* **Work item**
Each line of the data below from the one holding "3. Write down what it contains." to the one holding "equal-area diameter of", inclusive, is to be reproduced exactly; no other line belongs in the answer.

^^^^^^^^

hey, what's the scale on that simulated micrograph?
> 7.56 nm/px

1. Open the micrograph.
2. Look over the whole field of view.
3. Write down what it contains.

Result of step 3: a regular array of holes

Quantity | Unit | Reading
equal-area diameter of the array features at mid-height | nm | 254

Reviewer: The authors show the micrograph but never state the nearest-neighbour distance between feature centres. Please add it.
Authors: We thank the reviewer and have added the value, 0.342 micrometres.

^^^^^^^^

* **Written reply**
3. Write down what it contains.

Result of step 3: a regular array of holes

Quantity | Unit | Reading
equal-area diameter of the array features at mid-height | nm | 254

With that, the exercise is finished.